DATASET EXCERPTS →
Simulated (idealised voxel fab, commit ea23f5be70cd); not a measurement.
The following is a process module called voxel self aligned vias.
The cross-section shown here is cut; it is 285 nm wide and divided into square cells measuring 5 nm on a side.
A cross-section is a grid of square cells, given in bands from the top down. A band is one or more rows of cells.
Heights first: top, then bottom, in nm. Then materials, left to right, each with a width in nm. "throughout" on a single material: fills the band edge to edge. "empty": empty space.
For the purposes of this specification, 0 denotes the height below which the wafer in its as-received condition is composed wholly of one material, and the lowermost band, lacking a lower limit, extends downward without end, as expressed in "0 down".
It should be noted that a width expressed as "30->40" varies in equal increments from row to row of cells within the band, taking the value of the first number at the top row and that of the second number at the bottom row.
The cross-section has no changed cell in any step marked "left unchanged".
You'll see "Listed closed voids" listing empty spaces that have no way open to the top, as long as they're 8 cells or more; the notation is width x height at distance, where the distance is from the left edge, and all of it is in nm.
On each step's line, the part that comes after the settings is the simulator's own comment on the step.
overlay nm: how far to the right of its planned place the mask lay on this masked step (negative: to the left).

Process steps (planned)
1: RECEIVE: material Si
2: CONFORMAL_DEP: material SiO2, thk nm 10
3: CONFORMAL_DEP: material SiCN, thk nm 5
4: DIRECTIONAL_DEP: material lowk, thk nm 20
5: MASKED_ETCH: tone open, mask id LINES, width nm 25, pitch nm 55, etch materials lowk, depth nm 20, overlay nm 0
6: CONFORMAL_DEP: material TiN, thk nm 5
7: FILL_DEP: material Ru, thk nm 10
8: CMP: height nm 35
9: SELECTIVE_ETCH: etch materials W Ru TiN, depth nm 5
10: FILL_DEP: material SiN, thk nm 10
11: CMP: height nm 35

ASSIGNED TASK →
Go through the listing above and copy each line exactly.

RESPONSE BOX →
Simulated (idealised voxel fab, commit ea23f5be70cd); not a measurement.
The following is a process module called voxel self aligned vias.
The cross-section shown here is cut; it is 285 nm wide and divided into square cells measuring 5 nm on a side.
A cross-section is a grid of square cells, given in bands from the top down. A band is one or more rows of cells.
Heights first: top, then bottom, in nm. Then materials, left to right, each with a width in nm. "throughout" on a single material: fills the band edge to edge. "empty": empty space.
For the purposes of this specification, 0 denotes the height below which the wafer in its as-received condition is composed wholly of one material, and the lowermost band, lacking a lower limit, extends downward without end, as expressed in "0 down".
It should be noted that a width expressed as "30->40" varies in equal increments from row to row of cells within the band, taking the value of the first number at the top row and that of the second number at the bottom row.
The cross-section has no changed cell in any step marked "left unchanged".
You'll see "Listed closed voids" listing empty spaces that have no way open to the top, as long as they're 8 cells or more; the notation is width x height at distance, where the distance is from the left edge, and all of it is in nm.
On each step's line, the part that comes after the settings is the simulator's own comment on the step.
overlay nm: how far to the right of its planned place the mask lay on this masked step (negative: to the left).

Process steps (planned)
1: RECEIVE: material Si
2: CONFORMAL_DEP: material SiO2, thk nm 10
3: CONFORMAL_DEP: material SiCN, thk nm 5
4: DIRECTIONAL_DEP: material lowk, thk nm 20
5: MASKED_ETCH: tone open, mask id LINES, width nm 25, pitch nm 55, etch materials lowk, depth nm 20, overlay nm 0
6: CONFORMAL_DEP: material TiN, thk nm 5
7: FILL_DEP: material Ru, thk nm 10
8: CMP: height nm 35
9: SELECTIVE_ETCH: etch materials W Ru TiN, depth nm 5
10: FILL_DEP: material SiN, thk nm 10
11: CMP: height nm 35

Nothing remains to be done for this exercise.